**ENTRIES SHOWN**
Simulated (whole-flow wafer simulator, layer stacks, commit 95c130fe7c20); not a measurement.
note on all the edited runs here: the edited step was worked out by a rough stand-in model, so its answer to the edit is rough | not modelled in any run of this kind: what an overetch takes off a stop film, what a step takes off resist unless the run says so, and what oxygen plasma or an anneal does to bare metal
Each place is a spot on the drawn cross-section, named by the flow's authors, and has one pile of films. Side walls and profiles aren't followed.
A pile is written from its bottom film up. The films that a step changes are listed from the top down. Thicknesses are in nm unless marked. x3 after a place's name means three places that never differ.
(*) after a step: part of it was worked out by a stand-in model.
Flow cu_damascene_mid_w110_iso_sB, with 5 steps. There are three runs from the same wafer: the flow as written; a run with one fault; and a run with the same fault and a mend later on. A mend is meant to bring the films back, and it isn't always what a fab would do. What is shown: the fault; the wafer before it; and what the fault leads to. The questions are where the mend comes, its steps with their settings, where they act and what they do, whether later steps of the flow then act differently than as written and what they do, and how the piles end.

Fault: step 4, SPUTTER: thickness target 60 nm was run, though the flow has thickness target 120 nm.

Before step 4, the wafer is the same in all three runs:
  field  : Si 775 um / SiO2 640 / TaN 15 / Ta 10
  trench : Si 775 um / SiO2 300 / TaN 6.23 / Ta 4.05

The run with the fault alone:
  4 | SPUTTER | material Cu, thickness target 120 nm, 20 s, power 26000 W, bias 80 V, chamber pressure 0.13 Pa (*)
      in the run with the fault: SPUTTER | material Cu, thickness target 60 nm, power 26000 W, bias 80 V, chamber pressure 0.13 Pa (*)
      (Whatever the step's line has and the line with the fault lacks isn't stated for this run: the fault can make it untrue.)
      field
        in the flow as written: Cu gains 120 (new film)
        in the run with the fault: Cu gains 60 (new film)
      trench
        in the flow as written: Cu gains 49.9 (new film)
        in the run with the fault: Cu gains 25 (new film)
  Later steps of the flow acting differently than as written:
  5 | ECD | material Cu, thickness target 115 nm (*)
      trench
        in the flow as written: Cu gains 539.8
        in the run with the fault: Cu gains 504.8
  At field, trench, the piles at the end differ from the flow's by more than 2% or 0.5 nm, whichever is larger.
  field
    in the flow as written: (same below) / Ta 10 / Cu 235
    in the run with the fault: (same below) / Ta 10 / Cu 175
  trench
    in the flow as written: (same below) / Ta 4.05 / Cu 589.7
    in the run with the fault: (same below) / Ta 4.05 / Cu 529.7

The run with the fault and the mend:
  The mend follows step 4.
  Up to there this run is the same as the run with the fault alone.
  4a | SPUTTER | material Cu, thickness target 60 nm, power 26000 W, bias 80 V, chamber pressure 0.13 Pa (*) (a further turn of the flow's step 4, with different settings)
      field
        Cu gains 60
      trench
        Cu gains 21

**ASSIGNED TASK**
Up to and including the line with "(*) after a", write out the records above exactly, starting from their first line.

**ANSWER SPACE**
Simulated (whole-flow wafer simulator, layer stacks, commit 95c130fe7c20); not a measurement.
note on all the edited runs here: the edited step was worked out by a rough stand-in model, so its answer to the edit is rough | not modelled in any run of this kind: what an overetch takes off a stop film, what a step takes off resist unless the run says so, and what oxygen plasma or an anneal does to bare metal
Each place is a spot on the drawn cross-section, named by the flow's authors, and has one pile of films. Side walls and profiles aren't followed.
A pile is written from its bottom film up. The films that a step changes are listed from the top down. Thicknesses are in nm unless marked. x3 after a place's name means three places that never differ.
(*) after a step: part of it was worked out by a stand-in model.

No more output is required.